Data supplied =
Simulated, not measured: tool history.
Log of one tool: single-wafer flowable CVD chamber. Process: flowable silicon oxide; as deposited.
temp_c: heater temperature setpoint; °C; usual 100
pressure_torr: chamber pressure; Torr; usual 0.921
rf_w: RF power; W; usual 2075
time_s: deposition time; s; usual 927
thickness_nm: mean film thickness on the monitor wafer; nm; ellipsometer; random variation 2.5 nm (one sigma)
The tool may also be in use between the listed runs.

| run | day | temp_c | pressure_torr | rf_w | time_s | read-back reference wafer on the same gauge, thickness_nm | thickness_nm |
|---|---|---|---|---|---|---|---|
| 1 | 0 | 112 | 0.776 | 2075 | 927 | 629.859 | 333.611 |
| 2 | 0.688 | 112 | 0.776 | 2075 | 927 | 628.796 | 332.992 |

Work item = Copy every record once more, exactly as given.

Task response =
Simulated, not measured: tool history.
Log of one tool: single-wafer flowable CVD chamber. Process: flowable silicon oxide; as deposited.
temp_c: heater temperature setpoint; °C; usual 100
pressure_torr: chamber pressure; Torr; usual 0.921
rf_w: RF power; W; usual 2075
time_s: deposition time; s; usual 927
thickness_nm: mean film thickness on the monitor wafer; nm; ellipsometer; random variation 2.5 nm (one sigma)
The tool may also be in use between the listed runs.

| run | day | temp_c | pressure_torr | rf_w | time_s | read-back reference wafer on the same gauge, thickness_nm | thickness_nm |
|---|---|---|---|---|---|---|---|
| 1 | 0 | 112 | 0.776 | 2075 | 927 | 629.859 | 333.611 |
| 2 | 0.688 | 112 | 0.776 | 2075 | 927 | 628.796 | 332.992 |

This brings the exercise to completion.